--------------------

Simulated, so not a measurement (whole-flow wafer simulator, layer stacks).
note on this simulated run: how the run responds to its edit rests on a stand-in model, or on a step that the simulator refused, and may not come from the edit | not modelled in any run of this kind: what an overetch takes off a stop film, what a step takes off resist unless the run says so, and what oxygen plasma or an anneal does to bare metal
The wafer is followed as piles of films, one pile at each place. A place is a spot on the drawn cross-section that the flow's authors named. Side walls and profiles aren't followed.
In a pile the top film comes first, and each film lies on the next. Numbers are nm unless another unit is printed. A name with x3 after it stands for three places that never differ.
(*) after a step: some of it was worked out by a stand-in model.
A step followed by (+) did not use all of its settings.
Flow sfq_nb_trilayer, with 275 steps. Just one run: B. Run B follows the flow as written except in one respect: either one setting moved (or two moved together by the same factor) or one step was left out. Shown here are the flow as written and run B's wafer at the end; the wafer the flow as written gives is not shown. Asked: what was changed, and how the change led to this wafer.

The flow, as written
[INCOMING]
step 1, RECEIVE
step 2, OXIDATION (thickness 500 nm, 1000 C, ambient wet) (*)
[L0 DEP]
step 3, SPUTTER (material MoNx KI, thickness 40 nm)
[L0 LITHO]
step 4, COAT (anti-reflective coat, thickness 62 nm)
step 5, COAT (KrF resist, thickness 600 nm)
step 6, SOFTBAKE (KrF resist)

--------------------

- **ACTION ITEM**: Reproduce all of the entries verbatim.

- **WORKED SOLUTION**:
Simulated, so not a measurement (whole-flow wafer simulator, layer stacks).
note on this simulated run: how the run responds to its edit rests on a stand-in model, or on a step that the simulator refused, and may not come from the edit | not modelled in any run of this kind: what an overetch takes off a stop film, what a step takes off resist unless the run says so, and what oxygen plasma or an anneal does to bare metal
The wafer is followed as piles of films, one pile at each place. A place is a spot on the drawn cross-section that the flow's authors named. Side walls and profiles aren't followed.
In a pile the top film comes first, and each film lies on the next. Numbers are nm unless another unit is printed. A name with x3 after it stands for three places that never differ.
(*) after a step: some of it was worked out by a stand-in model.
A step followed by (+) did not use all of its settings.
Flow sfq_nb_trilayer, with 275 steps. Just one run: B. Run B follows the flow as written except in one respect: either one setting moved (or two moved together by the same factor) or one step was left out. Shown here are the flow as written and run B's wafer at the end; the wafer the flow as written gives is not shown. Asked: what was changed, and how the change led to this wafer.

The flow, as written
[INCOMING]
step 1, RECEIVE
step 2, OXIDATION (thickness 500 nm, 1000 C, ambient wet) (*)
[L0 DEP]
step 3, SPUTTER (material MoNx KI, thickness 40 nm)
[L0 LITHO]
step 4, COAT (anti-reflective coat, thickness 62 nm)
step 5, COAT (KrF resist, thickness 600 nm)
step 6, SOFTBAKE (KrF resist)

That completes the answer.